=== Begin Enclosure ===

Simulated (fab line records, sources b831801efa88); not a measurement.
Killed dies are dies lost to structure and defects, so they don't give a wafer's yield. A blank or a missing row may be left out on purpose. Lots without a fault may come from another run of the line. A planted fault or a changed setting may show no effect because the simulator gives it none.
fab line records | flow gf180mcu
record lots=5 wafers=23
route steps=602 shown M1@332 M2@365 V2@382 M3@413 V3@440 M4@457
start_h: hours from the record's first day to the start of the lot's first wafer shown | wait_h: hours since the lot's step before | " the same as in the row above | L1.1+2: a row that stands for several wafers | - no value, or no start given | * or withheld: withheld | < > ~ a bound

=== End Enclosure ===

# BRIEF
Reproduce exactly the lines from the beginning of the entries above up to and including the line that contains "route steps=602 shown".

# TASK SOLUTION
Simulated (fab line records, sources b831801efa88); not a measurement.
Killed dies are dies lost to structure and defects, so they don't give a wafer's yield. A blank or a missing row may be left out on purpose. Lots without a fault may come from another run of the line. A planted fault or a changed setting may show no effect because the simulator gives it none.
fab line records | flow gf180mcu
record lots=5 wafers=23
route steps=602 shown M1@332 M2@365 V2@382 M3@413 V3@440 M4@457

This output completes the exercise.